#### Information supplied

╭──

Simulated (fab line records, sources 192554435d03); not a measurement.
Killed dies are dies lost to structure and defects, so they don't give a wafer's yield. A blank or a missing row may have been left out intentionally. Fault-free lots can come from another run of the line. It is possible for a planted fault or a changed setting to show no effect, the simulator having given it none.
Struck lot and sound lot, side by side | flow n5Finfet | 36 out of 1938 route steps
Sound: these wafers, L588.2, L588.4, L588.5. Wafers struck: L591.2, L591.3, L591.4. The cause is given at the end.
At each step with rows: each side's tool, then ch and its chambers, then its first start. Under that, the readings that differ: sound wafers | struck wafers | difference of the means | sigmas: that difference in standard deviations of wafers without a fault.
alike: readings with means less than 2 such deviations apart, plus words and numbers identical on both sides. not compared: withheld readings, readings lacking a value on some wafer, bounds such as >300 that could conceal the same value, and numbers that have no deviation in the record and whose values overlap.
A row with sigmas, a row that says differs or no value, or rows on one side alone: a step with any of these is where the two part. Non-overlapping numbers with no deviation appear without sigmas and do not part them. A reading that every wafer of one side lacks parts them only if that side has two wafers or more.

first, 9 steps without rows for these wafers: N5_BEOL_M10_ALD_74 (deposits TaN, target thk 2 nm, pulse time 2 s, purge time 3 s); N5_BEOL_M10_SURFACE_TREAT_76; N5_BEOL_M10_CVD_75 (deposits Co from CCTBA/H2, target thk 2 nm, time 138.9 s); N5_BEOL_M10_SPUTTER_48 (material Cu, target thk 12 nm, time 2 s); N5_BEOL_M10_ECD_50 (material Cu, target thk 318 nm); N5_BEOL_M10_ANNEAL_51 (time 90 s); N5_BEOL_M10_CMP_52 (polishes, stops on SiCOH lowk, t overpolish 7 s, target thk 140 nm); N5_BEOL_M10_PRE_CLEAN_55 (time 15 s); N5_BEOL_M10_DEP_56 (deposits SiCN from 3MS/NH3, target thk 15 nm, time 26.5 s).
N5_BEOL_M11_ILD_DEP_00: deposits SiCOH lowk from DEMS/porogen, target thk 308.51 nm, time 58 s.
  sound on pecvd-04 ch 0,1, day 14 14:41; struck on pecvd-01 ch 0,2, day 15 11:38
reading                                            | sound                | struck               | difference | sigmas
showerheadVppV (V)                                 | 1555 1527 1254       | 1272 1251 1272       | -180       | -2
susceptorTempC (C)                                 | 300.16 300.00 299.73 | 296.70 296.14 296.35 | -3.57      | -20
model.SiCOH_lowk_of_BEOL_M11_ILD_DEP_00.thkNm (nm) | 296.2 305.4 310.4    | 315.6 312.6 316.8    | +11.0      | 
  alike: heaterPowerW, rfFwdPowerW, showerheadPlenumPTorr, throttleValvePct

╰──

#### Requirement
Set the material down exactly as written, starting at its first line. The line containing "Struck lot and" is the last one to include.

#### Solution
Simulated (fab line records, sources 192554435d03); not a measurement.
Killed dies are dies lost to structure and defects, so they don't give a wafer's yield. A blank or a missing row may have been left out intentionally. Fault-free lots can come from another run of the line. It is possible for a planted fault or a changed setting to show no effect, the simulator having given it none.
Struck lot and sound lot, side by side | flow n5Finfet | 36 out of 1938 route steps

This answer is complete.